━━━━━ Supplied data ━━━━━
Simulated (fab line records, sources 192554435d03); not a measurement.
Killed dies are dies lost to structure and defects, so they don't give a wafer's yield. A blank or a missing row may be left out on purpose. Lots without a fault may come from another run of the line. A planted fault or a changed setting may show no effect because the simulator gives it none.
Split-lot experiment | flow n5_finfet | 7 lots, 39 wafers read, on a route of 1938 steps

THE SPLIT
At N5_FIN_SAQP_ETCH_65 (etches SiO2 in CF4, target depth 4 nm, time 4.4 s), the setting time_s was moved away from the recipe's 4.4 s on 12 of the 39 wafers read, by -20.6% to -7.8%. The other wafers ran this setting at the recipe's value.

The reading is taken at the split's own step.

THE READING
━━━━━

[Work request] Reproduce every single entry above exactly.

[Written answer]
Simulated (fab line records, sources 192554435d03); not a measurement.
Killed dies are dies lost to structure and defects, so they don't give a wafer's yield. A blank or a missing row may be left out on purpose. Lots without a fault may come from another run of the line. A planted fault or a changed setting may show no effect because the simulator gives it none.
Split-lot experiment | flow n5_finfet | 7 lots, 39 wafers read, on a route of 1938 steps

THE SPLIT
At N5_FIN_SAQP_ETCH_65 (etches SiO2 in CF4, target depth 4 nm, time 4.4 s), the setting time_s was moved away from the recipe's 4.4 s on 12 of the 39 wafers read, by -20.6% to -7.8%. The other wafers ran this setting at the recipe's value.

The reading is taken at the split's own step.

THE READING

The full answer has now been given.